:: Source data ::

☆ ☆ ☆ ☆

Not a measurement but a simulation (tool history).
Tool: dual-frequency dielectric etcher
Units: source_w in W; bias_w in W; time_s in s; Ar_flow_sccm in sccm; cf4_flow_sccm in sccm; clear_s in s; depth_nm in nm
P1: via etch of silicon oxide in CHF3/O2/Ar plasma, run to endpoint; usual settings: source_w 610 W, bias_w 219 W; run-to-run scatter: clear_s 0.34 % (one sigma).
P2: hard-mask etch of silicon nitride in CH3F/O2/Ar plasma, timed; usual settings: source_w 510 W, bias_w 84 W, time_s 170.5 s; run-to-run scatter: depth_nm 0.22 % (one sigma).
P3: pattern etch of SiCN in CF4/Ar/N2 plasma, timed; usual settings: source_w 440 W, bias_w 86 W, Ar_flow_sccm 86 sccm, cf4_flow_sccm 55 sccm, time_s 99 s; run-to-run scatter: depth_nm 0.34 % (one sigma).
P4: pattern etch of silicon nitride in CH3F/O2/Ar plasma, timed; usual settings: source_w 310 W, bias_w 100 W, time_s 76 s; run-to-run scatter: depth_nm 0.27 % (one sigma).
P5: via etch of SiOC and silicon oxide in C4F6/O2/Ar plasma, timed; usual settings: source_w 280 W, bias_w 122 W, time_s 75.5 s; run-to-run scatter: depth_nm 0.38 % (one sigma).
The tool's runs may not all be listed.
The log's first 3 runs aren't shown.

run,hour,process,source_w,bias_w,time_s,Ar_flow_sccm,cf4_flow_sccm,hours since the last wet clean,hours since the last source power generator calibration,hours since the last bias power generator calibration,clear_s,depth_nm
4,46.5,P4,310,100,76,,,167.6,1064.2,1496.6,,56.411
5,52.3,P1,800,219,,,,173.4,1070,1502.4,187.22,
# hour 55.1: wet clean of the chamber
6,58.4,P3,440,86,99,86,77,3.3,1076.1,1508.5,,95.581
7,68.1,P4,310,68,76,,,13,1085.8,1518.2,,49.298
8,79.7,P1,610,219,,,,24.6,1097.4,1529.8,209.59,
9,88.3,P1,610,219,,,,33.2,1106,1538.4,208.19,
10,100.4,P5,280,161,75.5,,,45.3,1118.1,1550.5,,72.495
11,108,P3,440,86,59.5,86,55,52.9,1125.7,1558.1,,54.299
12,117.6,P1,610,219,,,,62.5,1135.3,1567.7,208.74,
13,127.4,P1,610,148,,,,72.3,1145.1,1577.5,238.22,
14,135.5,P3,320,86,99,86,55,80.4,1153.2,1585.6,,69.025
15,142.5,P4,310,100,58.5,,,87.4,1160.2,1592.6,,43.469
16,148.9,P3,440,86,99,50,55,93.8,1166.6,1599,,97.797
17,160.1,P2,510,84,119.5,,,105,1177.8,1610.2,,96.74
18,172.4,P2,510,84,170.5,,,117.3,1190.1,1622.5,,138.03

☆ ☆ ☆ ☆

:: Work request ::
Using the data above, reproduce exactly the lines from the line that contains "power generator calibration,clear_s,depth_nm" through the line that contains "17,160.1,P2,510,84,119.5,,,105,1177.8,1610.2,,96.74", including both.

:: Exercise result ::
run,hour,process,source_w,bias_w,time_s,Ar_flow_sccm,cf4_flow_sccm,hours since the last wet clean,hours since the last source power generator calibration,hours since the last bias power generator calibration,clear_s,depth_nm
4,46.5,P4,310,100,76,,,167.6,1064.2,1496.6,,56.411
5,52.3,P1,800,219,,,,173.4,1070,1502.4,187.22,
# hour 55.1: wet clean of the chamber
6,58.4,P3,440,86,99,86,77,3.3,1076.1,1508.5,,95.581
7,68.1,P4,310,68,76,,,13,1085.8,1518.2,,49.298
8,79.7,P1,610,219,,,,24.6,1097.4,1529.8,209.59,
9,88.3,P1,610,219,,,,33.2,1106,1538.4,208.19,
10,100.4,P5,280,161,75.5,,,45.3,1118.1,1550.5,,72.495
11,108,P3,440,86,59.5,86,55,52.9,1125.7,1558.1,,54.299
12,117.6,P1,610,219,,,,62.5,1135.3,1567.7,208.74,
13,127.4,P1,610,148,,,,72.3,1145.1,1577.5,238.22,
14,135.5,P3,320,86,99,86,55,80.4,1153.2,1585.6,,69.025
15,142.5,P4,310,100,58.5,,,87.4,1160.2,1592.6,,43.469
16,148.9,P3,440,86,99,50,55,93.8,1166.6,1599,,97.797
17,160.1,P2,510,84,119.5,,,105,1177.8,1610.2,,96.74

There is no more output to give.